## [REQUIREMENT]
Starting at the first line of the listing below and ending at the line with "some of these", copy each line exactly.

··········
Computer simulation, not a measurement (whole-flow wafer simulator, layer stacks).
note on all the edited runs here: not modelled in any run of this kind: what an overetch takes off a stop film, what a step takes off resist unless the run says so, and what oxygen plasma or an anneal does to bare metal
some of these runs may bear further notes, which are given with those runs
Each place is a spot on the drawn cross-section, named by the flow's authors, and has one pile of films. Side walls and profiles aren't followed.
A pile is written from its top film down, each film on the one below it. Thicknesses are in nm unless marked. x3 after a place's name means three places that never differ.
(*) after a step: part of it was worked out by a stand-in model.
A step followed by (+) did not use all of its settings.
··········

## [RESPONSE]
Computer simulation, not a measurement (whole-flow wafer simulator, layer stacks).
note on all the edited runs here: not modelled in any run of this kind: what an overetch takes off a stop film, what a step takes off resist unless the run says so, and what oxygen plasma or an anneal does to bare metal
some of these runs may bear further notes, which are given with those runs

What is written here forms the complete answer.